WORK TASK:
Repeat the listing exactly, line by line.

= = =

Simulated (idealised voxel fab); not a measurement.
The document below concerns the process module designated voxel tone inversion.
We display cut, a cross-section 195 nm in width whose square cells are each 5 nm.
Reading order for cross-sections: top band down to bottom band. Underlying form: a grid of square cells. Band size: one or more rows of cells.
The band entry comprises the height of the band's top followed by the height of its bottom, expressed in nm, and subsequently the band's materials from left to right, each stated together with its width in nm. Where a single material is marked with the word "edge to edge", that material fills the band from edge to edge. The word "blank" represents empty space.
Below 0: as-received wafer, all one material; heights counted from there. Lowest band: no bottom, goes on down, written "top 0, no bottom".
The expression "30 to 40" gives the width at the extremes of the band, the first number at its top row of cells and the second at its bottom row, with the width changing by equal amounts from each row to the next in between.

= = =

RESPONSE BOX:
Simulated (idealised voxel fab); not a measurement.
The document below concerns the process module designated voxel tone inversion.
We display cut, a cross-section 195 nm in width whose square cells are each 5 nm.
Reading order for cross-sections: top band down to bottom band. Underlying form: a grid of square cells. Band size: one or more rows of cells.
The band entry comprises the height of the band's top followed by the height of its bottom, expressed in nm, and subsequently the band's materials from left to right, each stated together with its width in nm. Where a single material is marked with the word "edge to edge", that material fills the band from edge to edge. The word "blank" represents empty space.
Below 0: as-received wafer, all one material; heights counted from there. Lowest band: no bottom, goes on down, written "top 0, no bottom".
The expression "30 to 40" gives the width at the extremes of the band, the first number at its top row of cells and the second at its bottom row, with the width changing by equal amounts from each row to the next in between.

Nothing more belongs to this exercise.